********

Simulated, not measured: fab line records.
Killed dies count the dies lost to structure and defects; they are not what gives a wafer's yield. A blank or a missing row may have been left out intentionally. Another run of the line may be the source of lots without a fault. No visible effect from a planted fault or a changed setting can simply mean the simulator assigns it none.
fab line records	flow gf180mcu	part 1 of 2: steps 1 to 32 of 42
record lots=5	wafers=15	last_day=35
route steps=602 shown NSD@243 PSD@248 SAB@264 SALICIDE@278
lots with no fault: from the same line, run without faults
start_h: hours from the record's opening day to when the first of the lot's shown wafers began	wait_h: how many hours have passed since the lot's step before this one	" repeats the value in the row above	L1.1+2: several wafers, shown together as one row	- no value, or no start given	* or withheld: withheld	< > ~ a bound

********

Copy every record again, keeping each word unchanged.

# Exercise result
Simulated, not measured: fab line records.
Killed dies count the dies lost to structure and defects; they are not what gives a wafer's yield. A blank or a missing row may have been left out intentionally. Another run of the line may be the source of lots without a fault. No visible effect from a planted fault or a changed setting can simply mean the simulator assigns it none.
fab line records	flow gf180mcu	part 1 of 2: steps 1 to 32 of 42
record lots=5	wafers=15	last_day=35
route steps=602 shown NSD@243 PSD@248 SAB@264 SALICIDE@278
lots with no fault: from the same line, run without faults
start_h: hours from the record's opening day to when the first of the lot's shown wafers began	wait_h: how many hours have passed since the lot's step before this one	" repeats the value in the row above	L1.1+2: several wafers, shown together as one row	- no value, or no start given	* or withheld: withheld	< > ~ a bound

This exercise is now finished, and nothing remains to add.